......

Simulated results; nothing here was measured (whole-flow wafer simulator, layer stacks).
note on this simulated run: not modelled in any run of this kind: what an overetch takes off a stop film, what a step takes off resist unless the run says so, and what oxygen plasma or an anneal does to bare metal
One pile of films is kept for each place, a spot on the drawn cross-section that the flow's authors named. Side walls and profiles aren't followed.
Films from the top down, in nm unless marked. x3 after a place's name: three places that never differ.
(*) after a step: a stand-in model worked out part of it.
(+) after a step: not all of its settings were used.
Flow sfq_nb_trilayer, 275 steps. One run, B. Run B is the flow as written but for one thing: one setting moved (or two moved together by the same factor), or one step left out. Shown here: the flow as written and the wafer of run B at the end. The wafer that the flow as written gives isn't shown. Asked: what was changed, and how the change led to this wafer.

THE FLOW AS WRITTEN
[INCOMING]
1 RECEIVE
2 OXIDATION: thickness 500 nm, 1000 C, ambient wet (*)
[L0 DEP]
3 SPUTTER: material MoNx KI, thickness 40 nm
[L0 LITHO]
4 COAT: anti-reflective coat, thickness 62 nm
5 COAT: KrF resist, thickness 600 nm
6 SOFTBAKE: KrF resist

......

Activity:
The first line of the entries above and every line after it, up to and including the line with "5 COAT: KrF resist, thickness 600 nm", should be set down exactly.

Your response:
Simulated results; nothing here was measured (whole-flow wafer simulator, layer stacks).
note on this simulated run: not modelled in any run of this kind: what an overetch takes off a stop film, what a step takes off resist unless the run says so, and what oxygen plasma or an anneal does to bare metal
One pile of films is kept for each place, a spot on the drawn cross-section that the flow's authors named. Side walls and profiles aren't followed.
Films from the top down, in nm unless marked. x3 after a place's name: three places that never differ.
(*) after a step: a stand-in model worked out part of it.
(+) after a step: not all of its settings were used.
Flow sfq_nb_trilayer, 275 steps. One run, B. Run B is the flow as written but for one thing: one setting moved (or two moved together by the same factor), or one step left out. Shown here: the flow as written and the wafer of run B at the end. The wafer that the flow as written gives isn't shown. Asked: what was changed, and how the change led to this wafer.

THE FLOW AS WRITTEN
[INCOMING]
1 RECEIVE
2 OXIDATION: thickness 500 nm, 1000 C, ambient wet (*)
[L0 DEP]
3 SPUTTER: material MoNx KI, thickness 40 nm
[L0 LITHO]
4 COAT: anti-reflective coat, thickness 62 nm
5 COAT: KrF resist, thickness 600 nm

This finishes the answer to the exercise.